__Work instruction__. Exactly as written, copy the lines that run from the start of the data below to the line containing "Log of one tool: spin", both ends included.

Extracted records START

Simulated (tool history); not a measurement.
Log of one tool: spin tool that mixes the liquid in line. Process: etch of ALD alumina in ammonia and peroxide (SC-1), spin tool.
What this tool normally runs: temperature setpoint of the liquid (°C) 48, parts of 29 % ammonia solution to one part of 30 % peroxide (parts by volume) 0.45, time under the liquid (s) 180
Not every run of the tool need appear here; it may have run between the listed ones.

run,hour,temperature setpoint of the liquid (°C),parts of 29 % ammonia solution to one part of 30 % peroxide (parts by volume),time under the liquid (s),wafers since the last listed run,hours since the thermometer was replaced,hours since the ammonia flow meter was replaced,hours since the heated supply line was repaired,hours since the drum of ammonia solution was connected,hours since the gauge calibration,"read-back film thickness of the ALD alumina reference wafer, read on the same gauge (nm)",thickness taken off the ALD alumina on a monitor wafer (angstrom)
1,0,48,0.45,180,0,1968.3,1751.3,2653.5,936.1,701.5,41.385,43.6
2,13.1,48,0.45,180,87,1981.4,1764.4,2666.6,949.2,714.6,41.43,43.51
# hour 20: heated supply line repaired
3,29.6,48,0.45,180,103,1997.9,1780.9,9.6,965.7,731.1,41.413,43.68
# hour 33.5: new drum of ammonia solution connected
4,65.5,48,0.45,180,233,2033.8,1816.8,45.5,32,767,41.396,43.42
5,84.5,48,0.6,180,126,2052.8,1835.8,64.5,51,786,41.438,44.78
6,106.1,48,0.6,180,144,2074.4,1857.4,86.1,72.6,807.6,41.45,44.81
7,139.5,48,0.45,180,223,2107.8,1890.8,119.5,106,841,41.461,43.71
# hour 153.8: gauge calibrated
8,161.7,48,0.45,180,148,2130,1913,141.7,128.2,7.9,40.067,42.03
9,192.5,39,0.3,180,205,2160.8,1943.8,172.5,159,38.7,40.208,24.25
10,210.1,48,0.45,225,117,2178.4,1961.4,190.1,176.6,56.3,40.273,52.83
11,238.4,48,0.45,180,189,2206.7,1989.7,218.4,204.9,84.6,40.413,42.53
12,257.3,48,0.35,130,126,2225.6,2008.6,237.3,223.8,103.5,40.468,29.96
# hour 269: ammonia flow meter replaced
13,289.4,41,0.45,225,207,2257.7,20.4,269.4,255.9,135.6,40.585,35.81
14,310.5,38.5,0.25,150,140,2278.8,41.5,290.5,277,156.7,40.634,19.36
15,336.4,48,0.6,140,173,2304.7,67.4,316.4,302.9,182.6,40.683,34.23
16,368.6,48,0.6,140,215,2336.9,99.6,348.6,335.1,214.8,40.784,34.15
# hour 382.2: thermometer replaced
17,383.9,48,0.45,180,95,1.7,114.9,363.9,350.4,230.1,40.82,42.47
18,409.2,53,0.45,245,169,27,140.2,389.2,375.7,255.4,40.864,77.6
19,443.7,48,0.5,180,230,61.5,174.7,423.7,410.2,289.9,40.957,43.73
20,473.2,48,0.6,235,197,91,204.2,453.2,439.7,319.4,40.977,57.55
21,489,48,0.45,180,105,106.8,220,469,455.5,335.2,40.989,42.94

Extracted records END

__Task answer__.
Simulated (tool history); not a measurement.
Log of one tool: spin tool that mixes the liquid in line. Process: etch of ALD alumina in ammonia and peroxide (SC-1), spin tool.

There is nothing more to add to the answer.